Work item: Please return the material exactly; leave no entry out.

Given entries:
◇ ◇ ◇ ◇
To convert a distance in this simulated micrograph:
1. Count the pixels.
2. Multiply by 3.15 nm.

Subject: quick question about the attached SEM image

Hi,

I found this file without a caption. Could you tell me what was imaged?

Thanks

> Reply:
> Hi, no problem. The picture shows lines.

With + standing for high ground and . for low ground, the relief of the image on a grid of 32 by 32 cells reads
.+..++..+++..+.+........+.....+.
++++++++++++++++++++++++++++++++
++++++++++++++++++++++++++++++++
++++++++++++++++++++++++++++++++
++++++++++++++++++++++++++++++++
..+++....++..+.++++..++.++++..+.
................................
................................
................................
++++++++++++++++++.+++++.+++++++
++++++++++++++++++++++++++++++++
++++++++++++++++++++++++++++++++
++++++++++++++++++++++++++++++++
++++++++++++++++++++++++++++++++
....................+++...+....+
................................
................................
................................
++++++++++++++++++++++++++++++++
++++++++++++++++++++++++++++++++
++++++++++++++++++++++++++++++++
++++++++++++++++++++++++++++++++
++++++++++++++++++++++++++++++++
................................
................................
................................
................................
◇ ◇ ◇ ◇

Written reply:
To convert a distance in this simulated micrograph:
1. Count the pixels.
2. Multiply by 3.15 nm.

Subject: quick question about the attached SEM image

Hi,

I found this file without a caption. Could you tell me what was imaged?

Thanks

> Reply:
> Hi, no problem. The picture shows lines.

With + standing for high ground and . for low ground, the relief of the image on a grid of 32 by 32 cells reads
.+..++..+++..+.+........+.....+.
++++++++++++++++++++++++++++++++
++++++++++++++++++++++++++++++++
++++++++++++++++++++++++++++++++
++++++++++++++++++++++++++++++++
..+++....++..+.++++..++.++++..+.
................................
................................
................................
++++++++++++++++++.+++++.+++++++
++++++++++++++++++++++++++++++++
++++++++++++++++++++++++++++++++
++++++++++++++++++++++++++++++++
++++++++++++++++++++++++++++++++
....................+++...+....+
................................
................................
................................
++++++++++++++++++++++++++++++++
++++++++++++++++++++++++++++++++
++++++++++++++++++++++++++++++++
++++++++++++++++++++++++++++++++
++++++++++++++++++++++++++++++++
................................
................................
................................
................................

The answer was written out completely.